%%

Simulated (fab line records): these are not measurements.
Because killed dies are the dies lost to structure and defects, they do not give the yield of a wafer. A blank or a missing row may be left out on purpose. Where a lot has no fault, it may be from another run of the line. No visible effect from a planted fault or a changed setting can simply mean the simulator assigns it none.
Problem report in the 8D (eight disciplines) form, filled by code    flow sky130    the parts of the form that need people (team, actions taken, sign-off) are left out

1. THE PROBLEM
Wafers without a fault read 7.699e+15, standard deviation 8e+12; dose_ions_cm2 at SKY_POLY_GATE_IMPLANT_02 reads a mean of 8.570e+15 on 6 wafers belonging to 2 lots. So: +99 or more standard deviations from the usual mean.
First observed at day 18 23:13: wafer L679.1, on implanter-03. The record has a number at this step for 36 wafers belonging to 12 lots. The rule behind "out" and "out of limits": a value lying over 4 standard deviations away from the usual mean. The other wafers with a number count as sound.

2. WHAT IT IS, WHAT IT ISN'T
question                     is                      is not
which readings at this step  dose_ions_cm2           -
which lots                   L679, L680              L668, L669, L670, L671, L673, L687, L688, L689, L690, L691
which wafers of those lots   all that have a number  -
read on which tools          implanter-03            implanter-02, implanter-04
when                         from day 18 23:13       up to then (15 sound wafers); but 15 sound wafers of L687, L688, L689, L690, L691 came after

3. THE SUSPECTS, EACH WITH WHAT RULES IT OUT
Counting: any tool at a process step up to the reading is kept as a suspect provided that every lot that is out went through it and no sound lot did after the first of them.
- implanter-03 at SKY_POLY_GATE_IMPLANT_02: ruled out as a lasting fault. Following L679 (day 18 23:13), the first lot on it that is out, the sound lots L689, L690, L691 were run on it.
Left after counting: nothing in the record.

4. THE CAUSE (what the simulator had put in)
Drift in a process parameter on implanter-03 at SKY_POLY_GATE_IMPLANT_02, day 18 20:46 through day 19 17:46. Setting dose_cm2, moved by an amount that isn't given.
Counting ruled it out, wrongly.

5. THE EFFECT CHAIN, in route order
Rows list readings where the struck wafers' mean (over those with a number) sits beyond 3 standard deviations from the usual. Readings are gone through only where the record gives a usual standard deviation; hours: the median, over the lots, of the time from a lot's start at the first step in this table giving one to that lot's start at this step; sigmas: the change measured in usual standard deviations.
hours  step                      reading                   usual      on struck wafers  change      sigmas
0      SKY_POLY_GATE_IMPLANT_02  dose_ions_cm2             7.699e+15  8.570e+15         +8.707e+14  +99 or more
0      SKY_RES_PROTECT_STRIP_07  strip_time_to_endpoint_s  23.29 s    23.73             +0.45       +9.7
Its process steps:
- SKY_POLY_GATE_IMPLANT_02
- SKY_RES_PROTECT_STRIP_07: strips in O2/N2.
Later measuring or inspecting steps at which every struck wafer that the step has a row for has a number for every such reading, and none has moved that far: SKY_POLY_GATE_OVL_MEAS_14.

%%

### Work item
Reproduce exactly the lines above from the line with "Problem report in" to the line with "2. WHAT IT IS, WHAT IT ISN'T", including both, and add nothing.

### Written solution
Problem report in the 8D (eight disciplines) form, filled by code    flow sky130    the parts of the form that need people (team, actions taken, sign-off) are left out

1. THE PROBLEM
Wafers without a fault read 7.699e+15, standard deviation 8e+12; dose_ions_cm2 at SKY_POLY_GATE_IMPLANT_02 reads a mean of 8.570e+15 on 6 wafers belonging to 2 lots. So: +99 or more standard deviations from the usual mean.
First observed at day 18 23:13: wafer L679.1, on implanter-03. The record has a number at this step for 36 wafers belonging to 12 lots. The rule behind "out" and "out of limits": a value lying over 4 standard deviations away from the usual mean. The other wafers with a number count as sound.

2. WHAT IT IS, WHAT IT ISN'T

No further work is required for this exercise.